__Brief__
Up to and including the line with "Known at the", restate the material below word for word, beginning with its first line.

[Opening Given entries section]

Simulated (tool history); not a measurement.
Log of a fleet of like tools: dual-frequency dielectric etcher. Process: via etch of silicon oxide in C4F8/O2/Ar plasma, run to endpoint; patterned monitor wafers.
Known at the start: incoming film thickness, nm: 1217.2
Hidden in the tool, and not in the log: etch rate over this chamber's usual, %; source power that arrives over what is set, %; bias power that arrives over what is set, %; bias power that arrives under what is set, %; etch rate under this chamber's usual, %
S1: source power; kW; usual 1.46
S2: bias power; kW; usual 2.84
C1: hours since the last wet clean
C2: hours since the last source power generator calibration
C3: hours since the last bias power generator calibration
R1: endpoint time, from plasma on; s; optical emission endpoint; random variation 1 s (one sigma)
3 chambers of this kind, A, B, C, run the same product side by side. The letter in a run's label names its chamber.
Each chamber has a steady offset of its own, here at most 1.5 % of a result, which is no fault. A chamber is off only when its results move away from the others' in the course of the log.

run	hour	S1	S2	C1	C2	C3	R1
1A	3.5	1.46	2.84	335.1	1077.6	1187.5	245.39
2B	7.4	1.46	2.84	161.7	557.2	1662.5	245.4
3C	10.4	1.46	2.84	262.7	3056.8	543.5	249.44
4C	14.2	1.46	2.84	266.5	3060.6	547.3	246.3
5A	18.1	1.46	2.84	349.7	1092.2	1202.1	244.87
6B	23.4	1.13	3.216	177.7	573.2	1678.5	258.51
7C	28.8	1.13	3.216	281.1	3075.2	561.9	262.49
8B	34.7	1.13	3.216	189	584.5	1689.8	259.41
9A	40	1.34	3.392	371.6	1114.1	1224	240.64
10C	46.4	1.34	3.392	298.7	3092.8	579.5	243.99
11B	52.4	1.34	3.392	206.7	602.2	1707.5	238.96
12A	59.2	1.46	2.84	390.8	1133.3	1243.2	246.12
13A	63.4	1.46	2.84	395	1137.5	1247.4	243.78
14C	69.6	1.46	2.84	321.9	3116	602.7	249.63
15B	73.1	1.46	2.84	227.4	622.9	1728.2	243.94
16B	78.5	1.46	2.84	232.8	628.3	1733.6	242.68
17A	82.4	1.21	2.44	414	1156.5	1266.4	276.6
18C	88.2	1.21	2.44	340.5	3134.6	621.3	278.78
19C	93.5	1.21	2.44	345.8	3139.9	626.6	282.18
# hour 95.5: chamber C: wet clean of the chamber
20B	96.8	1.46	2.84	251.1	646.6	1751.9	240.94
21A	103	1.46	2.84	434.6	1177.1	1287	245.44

[Closing Given entries section]

__Task response__
Simulated (tool history); not a measurement.
Log of a fleet of like tools: dual-frequency dielectric etcher. Process: via etch of silicon oxide in C4F8/O2/Ar plasma, run to endpoint; patterned monitor wafers.
Known at the start: incoming film thickness, nm: 1217.2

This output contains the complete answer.